## Requirement
Repeat exactly the lines of the entries below from the one with "At day 15 10:14 the" through the one with "## WHAT THE SIMULATOR HAD INSERTED", both ends included, and nothing else.

## Dataset content
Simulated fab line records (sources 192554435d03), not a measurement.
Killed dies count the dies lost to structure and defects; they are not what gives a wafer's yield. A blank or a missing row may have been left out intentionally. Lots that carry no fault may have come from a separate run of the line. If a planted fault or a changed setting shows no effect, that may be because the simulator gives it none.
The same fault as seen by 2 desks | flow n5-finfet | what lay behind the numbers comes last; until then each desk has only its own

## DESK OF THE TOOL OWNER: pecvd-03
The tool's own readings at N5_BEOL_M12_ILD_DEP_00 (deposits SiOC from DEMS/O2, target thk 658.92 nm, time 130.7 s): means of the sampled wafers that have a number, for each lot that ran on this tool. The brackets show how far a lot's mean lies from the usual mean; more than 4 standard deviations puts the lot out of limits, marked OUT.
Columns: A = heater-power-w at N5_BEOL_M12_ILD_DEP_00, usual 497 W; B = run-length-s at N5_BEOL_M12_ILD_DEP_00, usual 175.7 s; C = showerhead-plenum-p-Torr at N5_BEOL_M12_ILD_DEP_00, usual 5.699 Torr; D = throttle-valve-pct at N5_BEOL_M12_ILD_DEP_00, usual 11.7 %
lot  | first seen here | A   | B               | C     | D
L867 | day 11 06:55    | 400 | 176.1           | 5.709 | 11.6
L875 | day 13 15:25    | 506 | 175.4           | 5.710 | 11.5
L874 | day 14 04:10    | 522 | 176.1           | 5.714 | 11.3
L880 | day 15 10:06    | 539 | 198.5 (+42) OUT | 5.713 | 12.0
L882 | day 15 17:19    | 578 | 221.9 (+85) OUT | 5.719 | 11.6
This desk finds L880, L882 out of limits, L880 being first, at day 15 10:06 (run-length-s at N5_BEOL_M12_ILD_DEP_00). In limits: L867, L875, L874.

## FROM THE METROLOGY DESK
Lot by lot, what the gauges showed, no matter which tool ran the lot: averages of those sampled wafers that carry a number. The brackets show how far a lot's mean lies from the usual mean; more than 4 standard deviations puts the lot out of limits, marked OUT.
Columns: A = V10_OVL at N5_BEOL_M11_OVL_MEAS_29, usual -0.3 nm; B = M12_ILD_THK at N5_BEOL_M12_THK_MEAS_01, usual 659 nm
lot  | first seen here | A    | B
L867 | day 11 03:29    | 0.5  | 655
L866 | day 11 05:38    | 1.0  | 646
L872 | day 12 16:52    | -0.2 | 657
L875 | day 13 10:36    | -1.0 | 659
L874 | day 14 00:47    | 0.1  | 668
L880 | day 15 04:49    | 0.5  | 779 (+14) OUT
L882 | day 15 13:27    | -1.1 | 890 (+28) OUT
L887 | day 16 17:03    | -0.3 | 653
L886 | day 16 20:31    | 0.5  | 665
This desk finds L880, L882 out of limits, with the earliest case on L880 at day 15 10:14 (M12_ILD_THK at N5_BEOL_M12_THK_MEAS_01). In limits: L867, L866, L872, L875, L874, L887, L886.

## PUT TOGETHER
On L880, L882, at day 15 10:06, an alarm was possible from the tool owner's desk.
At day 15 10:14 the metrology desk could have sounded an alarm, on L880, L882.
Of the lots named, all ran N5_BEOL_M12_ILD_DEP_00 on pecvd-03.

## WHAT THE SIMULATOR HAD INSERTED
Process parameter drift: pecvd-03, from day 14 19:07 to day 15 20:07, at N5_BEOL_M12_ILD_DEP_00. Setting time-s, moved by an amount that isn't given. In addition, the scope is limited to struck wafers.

## Solution
At day 15 10:14 the metrology desk could have sounded an alarm, on L880, L882.
Of the lots named, all ran N5_BEOL_M12_ILD_DEP_00 on pecvd-03.

## WHAT THE SIMULATOR HAD INSERTED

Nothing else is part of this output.